Start of DATA LISTING

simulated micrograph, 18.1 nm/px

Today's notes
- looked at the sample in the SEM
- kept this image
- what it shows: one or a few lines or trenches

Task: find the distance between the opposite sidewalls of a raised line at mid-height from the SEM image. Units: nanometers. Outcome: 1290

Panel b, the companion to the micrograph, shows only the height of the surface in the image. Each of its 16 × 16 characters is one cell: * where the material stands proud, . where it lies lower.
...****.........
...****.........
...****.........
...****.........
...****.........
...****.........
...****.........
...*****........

End of DATA LISTING

REQUIRED ACTION: Take the material above and reproduce it word for word.

YOUR RESPONSE:
simulated micrograph, 18.1 nm/px

Today's notes
- looked at the sample in the SEM
- kept this image
- what it shows: one or a few lines or trenches

Task: find the distance between the opposite sidewalls of a raised line at mid-height from the SEM image. Units: nanometers. Outcome: 1290

Panel b, the companion to the micrograph, shows only the height of the surface in the image. Each of its 16 × 16 characters is one cell: * where the material stands proud, . where it lies lower.
...****.........
...****.........
...****.........
...****.........
...****.........
...****.........
...****.........
...*****........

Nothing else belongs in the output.